Would you return the full listing exactly, with nothing altered?

Entries supplied:
BEGIN

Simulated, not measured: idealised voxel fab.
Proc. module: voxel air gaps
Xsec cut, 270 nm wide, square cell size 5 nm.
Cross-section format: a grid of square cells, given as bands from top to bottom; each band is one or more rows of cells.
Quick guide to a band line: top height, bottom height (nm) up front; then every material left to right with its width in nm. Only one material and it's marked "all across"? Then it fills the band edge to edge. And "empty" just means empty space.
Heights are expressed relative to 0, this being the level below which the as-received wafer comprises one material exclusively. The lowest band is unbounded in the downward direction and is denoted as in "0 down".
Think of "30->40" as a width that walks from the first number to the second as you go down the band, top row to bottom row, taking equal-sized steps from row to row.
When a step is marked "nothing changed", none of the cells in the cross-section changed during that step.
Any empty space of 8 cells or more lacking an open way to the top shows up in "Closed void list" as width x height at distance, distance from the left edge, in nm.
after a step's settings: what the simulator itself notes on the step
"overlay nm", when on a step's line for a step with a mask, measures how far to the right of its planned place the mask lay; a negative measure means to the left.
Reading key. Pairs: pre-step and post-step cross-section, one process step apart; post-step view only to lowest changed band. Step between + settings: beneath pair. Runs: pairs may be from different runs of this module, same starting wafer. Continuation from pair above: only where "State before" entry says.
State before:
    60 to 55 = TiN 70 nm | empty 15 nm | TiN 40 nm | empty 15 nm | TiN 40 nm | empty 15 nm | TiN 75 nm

END

Exercise output:
Simulated, not measured: idealised voxel fab.
Proc. module: voxel air gaps
Xsec cut, 270 nm wide, square cell size 5 nm.
Cross-section format: a grid of square cells, given as bands from top to bottom; each band is one or more rows of cells.
Quick guide to a band line: top height, bottom height (nm) up front; then every material left to right with its width in nm. Only one material and it's marked "all across"? Then it fills the band edge to edge. And "empty" just means empty space.
Heights are expressed relative to 0, this being the level below which the as-received wafer comprises one material exclusively. The lowest band is unbounded in the downward direction and is denoted as in "0 down".
Think of "30->40" as a width that walks from the first number to the second as you go down the band, top row to bottom row, taking equal-sized steps from row to row.
When a step is marked "nothing changed", none of the cells in the cross-section changed during that step.
Any empty space of 8 cells or more lacking an open way to the top shows up in "Closed void list" as width x height at distance, distance from the left edge, in nm.
after a step's settings: what the simulator itself notes on the step
"overlay nm", when on a step's line for a step with a mask, measures how far to the right of its planned place the mask lay; a negative measure means to the left.
Reading key. Pairs: pre-step and post-step cross-section, one process step apart; post-step view only to lowest changed band. Step between + settings: beneath pair. Runs: pairs may be from different runs of this module, same starting wafer. Continuation from pair above: only where "State before" entry says.
State before:
    60 to 55 = TiN 70 nm | empty 15 nm | TiN 40 nm | empty 15 nm | TiN 40 nm | empty 15 nm | TiN 75 nm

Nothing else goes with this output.